→ **Source data**:
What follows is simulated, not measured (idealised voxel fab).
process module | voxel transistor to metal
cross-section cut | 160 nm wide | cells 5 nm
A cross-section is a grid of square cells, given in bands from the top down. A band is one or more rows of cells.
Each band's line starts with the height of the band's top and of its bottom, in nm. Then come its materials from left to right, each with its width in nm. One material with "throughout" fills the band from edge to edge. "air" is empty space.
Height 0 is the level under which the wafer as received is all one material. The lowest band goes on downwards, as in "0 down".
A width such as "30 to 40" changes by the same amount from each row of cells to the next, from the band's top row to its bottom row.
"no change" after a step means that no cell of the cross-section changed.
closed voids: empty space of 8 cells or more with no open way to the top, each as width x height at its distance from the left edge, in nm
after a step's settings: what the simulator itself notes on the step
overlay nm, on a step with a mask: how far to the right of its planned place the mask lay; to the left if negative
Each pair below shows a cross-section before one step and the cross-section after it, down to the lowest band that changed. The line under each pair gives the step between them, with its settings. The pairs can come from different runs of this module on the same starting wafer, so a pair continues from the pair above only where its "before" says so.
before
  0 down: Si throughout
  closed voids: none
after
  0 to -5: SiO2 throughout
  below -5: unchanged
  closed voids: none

→ **Required action**:
Reproduce the data verbatim, line for line.

→ **Reply**:
What follows is simulated, not measured (idealised voxel fab).
process module | voxel transistor to metal
cross-section cut | 160 nm wide | cells 5 nm
A cross-section is a grid of square cells, given in bands from the top down. A band is one or more rows of cells.
Each band's line starts with the height of the band's top and of its bottom, in nm. Then come its materials from left to right, each with its width in nm. One material with "throughout" fills the band from edge to edge. "air" is empty space.
Height 0 is the level under which the wafer as received is all one material. The lowest band goes on downwards, as in "0 down".
A width such as "30 to 40" changes by the same amount from each row of cells to the next, from the band's top row to its bottom row.
"no change" after a step means that no cell of the cross-section changed.
closed voids: empty space of 8 cells or more with no open way to the top, each as width x height at its distance from the left edge, in nm
after a step's settings: what the simulator itself notes on the step
overlay nm, on a step with a mask: how far to the right of its planned place the mask lay; to the left if negative
Each pair below shows a cross-section before one step and the cross-section after it, down to the lowest band that changed. The line under each pair gives the step between them, with its settings. The pairs can come from different runs of this module on the same starting wafer, so a pair continues from the pair above only where its "before" says so.
before
  0 down: Si throughout
  closed voids: none
after
  0 to -5: SiO2 throughout
  below -5: unchanged
  closed voids: none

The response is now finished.